* [WORK INSTRUCTION] Write out, from the entries below, exactly the lines that run between the lines holding "everything in nm." and "12. CONFORMAL_DEP (material TiN; thk nm 5)", inclusive, and stop there.

* [ENTRIES SHOWN]
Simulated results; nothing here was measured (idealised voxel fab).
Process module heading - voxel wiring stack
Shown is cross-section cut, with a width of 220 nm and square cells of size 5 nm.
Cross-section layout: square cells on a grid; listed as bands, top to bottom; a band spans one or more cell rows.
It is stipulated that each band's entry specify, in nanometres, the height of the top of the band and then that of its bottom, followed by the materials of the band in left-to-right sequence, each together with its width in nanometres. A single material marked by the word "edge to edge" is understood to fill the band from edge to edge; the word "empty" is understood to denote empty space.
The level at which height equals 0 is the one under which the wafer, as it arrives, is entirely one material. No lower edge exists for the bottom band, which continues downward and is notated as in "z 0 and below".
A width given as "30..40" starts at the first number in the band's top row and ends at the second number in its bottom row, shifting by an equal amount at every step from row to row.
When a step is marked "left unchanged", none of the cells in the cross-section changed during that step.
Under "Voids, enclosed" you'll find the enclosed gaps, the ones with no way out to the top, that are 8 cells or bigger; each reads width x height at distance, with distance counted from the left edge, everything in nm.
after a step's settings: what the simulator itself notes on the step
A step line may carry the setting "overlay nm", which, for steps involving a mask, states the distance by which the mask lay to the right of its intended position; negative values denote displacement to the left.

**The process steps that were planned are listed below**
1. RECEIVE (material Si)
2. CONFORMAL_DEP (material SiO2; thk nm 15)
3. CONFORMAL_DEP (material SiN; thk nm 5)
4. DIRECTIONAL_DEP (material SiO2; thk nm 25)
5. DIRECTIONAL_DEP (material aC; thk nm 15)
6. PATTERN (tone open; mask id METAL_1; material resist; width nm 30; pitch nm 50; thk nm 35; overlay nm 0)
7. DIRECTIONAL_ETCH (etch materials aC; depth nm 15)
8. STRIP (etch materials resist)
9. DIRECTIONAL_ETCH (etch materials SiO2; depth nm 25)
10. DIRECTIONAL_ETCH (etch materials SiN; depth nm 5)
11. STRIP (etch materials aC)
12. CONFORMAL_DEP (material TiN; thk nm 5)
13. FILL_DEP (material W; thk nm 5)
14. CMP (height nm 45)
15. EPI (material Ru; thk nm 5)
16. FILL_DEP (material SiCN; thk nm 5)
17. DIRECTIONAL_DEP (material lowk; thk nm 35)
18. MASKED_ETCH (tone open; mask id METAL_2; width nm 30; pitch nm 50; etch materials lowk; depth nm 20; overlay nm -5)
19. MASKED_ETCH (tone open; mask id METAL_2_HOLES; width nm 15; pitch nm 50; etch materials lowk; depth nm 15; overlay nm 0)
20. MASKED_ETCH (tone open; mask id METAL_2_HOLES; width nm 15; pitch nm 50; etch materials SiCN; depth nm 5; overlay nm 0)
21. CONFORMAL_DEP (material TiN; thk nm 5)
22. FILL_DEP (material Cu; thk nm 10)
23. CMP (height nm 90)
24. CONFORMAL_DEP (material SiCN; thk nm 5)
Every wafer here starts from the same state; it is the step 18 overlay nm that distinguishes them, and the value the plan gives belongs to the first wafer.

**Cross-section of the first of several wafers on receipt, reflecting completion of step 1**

* [WRITTEN ANSWER]
Under "Voids, enclosed" you'll find the enclosed gaps, the ones with no way out to the top, that are 8 cells or bigger; each reads width x height at distance, with distance counted from the left edge, everything in nm.
after a step's settings: what the simulator itself notes on the step
A step line may carry the setting "overlay nm", which, for steps involving a mask, states the distance by which the mask lay to the right of its intended position; negative values denote displacement to the left.

**The process steps that were planned are listed below**
1. RECEIVE (material Si)
2. CONFORMAL_DEP (material SiO2; thk nm 15)
3. CONFORMAL_DEP (material SiN; thk nm 5)
4. DIRECTIONAL_DEP (material SiO2; thk nm 25)
5. DIRECTIONAL_DEP (material aC; thk nm 15)
6. PATTERN (tone open; mask id METAL_1; material resist; width nm 30; pitch nm 50; thk nm 35; overlay nm 0)
7. DIRECTIONAL_ETCH (etch materials aC; depth nm 15)
8. STRIP (etch materials resist)
9. DIRECTIONAL_ETCH (etch materials SiO2; depth nm 25)
10. DIRECTIONAL_ETCH (etch materials SiN; depth nm 5)
11. STRIP (etch materials aC)
12. CONFORMAL_DEP (material TiN; thk nm 5)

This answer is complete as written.